━━━━━ Extracted data
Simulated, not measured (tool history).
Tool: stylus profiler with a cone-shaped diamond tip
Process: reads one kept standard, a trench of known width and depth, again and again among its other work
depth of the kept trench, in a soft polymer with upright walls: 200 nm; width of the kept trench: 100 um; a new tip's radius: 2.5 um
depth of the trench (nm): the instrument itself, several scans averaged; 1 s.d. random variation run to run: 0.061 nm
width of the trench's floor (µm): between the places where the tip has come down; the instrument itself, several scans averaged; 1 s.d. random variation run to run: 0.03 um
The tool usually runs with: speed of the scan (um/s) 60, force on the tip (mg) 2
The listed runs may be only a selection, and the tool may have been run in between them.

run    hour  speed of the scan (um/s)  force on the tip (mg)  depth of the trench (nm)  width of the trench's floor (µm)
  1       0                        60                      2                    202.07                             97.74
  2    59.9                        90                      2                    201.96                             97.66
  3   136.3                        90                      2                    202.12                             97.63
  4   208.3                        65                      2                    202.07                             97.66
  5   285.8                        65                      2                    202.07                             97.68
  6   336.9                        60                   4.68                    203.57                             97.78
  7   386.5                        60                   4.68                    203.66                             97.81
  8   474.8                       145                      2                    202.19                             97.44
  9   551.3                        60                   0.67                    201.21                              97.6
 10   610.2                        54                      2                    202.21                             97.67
━━━━━━━━━━

Work item = Once the line with "depth of the kept" is found in the records above, print exactly that line and every line after it through the line with "depth of the trench (nm): the".

Task result =
depth of the kept trench, in a soft polymer with upright walls: 200 nm; width of the kept trench: 100 um; a new tip's radius: 2.5 um
depth of the trench (nm): the instrument itself, several scans averaged; 1 s.d. random variation run to run: 0.061 nm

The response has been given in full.